**ACTIVITY**
Print the listing exactly.

**EXTRACTED ENTRIES**
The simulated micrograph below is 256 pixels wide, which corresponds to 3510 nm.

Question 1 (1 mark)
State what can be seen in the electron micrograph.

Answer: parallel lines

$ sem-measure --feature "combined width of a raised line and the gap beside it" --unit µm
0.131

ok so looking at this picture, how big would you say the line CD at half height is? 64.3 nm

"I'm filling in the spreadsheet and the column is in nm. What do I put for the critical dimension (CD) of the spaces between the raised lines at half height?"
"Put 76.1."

**YOUR RESPONSE**
The simulated micrograph below is 256 pixels wide, which corresponds to 3510 nm.

Question 1 (1 mark)
State what can be seen in the electron micrograph.

Answer: parallel lines

$ sem-measure --feature "combined width of a raised line and the gap beside it" --unit µm
0.131

ok so looking at this picture, how big would you say the line CD at half height is? 64.3 nm

"I'm filling in the spreadsheet and the column is in nm. What do I put for the critical dimension (CD) of the spaces between the raised lines at half height?"
"Put 76.1."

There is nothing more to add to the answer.